REQUIREMENT
A word-for-word transcription of all the data is required.

DATA PROVIDED
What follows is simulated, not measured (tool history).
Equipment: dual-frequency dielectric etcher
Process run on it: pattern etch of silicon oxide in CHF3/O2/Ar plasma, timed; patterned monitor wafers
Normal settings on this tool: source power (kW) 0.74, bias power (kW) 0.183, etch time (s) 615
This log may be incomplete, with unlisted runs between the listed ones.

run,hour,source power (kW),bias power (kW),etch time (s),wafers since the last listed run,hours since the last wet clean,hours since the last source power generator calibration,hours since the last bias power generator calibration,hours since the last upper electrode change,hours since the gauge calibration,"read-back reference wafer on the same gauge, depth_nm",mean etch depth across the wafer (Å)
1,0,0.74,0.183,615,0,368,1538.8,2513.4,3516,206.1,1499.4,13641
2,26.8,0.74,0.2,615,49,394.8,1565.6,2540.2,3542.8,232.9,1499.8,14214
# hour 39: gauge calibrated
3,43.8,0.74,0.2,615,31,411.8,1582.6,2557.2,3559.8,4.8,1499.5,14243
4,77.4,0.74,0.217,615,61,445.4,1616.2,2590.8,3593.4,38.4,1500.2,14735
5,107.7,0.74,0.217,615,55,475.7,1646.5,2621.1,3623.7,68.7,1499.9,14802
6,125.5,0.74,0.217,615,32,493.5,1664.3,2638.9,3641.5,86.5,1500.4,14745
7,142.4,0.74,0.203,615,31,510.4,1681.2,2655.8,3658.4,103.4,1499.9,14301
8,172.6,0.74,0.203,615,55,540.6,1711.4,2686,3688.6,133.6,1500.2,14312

WRITTEN SOLUTION
What follows is simulated, not measured (tool history).
Equipment: dual-frequency dielectric etcher
Process run on it: pattern etch of silicon oxide in CHF3/O2/Ar plasma, timed; patterned monitor wafers
Normal settings on this tool: source power (kW) 0.74, bias power (kW) 0.183, etch time (s) 615
This log may be incomplete, with unlisted runs between the listed ones.

run,hour,source power (kW),bias power (kW),etch time (s),wafers since the last listed run,hours since the last wet clean,hours since the last source power generator calibration,hours since the last bias power generator calibration,hours since the last upper electrode change,hours since the gauge calibration,"read-back reference wafer on the same gauge, depth_nm",mean etch depth across the wafer (Å)
1,0,0.74,0.183,615,0,368,1538.8,2513.4,3516,206.1,1499.4,13641
2,26.8,0.74,0.2,615,49,394.8,1565.6,2540.2,3542.8,232.9,1499.8,14214
# hour 39: gauge calibrated
3,43.8,0.74,0.2,615,31,411.8,1582.6,2557.2,3559.8,4.8,1499.5,14243
4,77.4,0.74,0.217,615,61,445.4,1616.2,2590.8,3593.4,38.4,1500.2,14735
5,107.7,0.74,0.217,615,55,475.7,1646.5,2621.1,3623.7,68.7,1499.9,14802
6,125.5,0.74,0.217,615,32,493.5,1664.3,2638.9,3641.5,86.5,1500.4,14745
7,142.4,0.74,0.203,615,31,510.4,1681.2,2655.8,3658.4,103.4,1499.9,14301
8,172.6,0.74,0.203,615,55,540.6,1711.4,2686,3688.6,133.6,1500.2,14312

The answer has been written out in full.